= ASSIGNMENT =
Print the records below word for word, beginning with the first line and ending once the line containing "Killed dies are" is printed.

******

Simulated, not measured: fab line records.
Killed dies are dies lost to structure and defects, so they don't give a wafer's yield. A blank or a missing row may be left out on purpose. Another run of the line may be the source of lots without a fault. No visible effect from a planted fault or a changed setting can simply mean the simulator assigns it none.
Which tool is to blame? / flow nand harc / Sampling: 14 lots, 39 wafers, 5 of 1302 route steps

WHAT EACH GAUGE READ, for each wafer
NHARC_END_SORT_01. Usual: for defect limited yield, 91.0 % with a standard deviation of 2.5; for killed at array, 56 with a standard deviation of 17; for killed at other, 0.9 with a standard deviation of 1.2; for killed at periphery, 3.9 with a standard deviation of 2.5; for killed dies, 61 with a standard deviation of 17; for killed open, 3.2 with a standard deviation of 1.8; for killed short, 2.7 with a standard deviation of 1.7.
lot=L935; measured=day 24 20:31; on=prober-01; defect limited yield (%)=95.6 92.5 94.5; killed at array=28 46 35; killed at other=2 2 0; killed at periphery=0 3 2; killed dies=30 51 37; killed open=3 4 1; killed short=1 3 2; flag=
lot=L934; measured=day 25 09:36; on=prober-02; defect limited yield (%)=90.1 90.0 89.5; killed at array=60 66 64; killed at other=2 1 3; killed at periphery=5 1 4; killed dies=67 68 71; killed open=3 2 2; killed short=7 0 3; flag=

******

= TASK ANSWER =
Simulated, not measured: fab line records.
Killed dies are dies lost to structure and defects, so they don't give a wafer's yield. A blank or a missing row may be left out on purpose. Another run of the line may be the source of lots without a fault. No visible effect from a planted fault or a changed setting can simply mean the simulator assigns it none.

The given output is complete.